····················

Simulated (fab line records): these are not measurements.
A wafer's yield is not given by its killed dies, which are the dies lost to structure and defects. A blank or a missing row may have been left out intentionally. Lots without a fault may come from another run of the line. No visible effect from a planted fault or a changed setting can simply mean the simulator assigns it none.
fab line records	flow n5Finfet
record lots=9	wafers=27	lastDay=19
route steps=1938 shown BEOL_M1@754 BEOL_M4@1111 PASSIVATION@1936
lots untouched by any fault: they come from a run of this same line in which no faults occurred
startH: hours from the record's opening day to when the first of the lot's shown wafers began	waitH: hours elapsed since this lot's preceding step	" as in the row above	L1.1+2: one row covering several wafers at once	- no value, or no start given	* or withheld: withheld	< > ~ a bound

····················

• [Brief]:
Retype every line of the data above exactly.

• [Exercise solution]:
Simulated (fab line records): these are not measurements.
A wafer's yield is not given by its killed dies, which are the dies lost to structure and defects. A blank or a missing row may have been left out intentionally. Lots without a fault may come from another run of the line. No visible effect from a planted fault or a changed setting can simply mean the simulator assigns it none.
fab line records	flow n5Finfet
record lots=9	wafers=27	lastDay=19
route steps=1938 shown BEOL_M1@754 BEOL_M4@1111 PASSIVATION@1936
lots untouched by any fault: they come from a run of this same line in which no faults occurred
startH: hours from the record's opening day to when the first of the lot's shown wafers began	waitH: hours elapsed since this lot's preceding step	" as in the row above	L1.1+2: one row covering several wafers at once	- no value, or no start given	* or withheld: withheld	< > ~ a bound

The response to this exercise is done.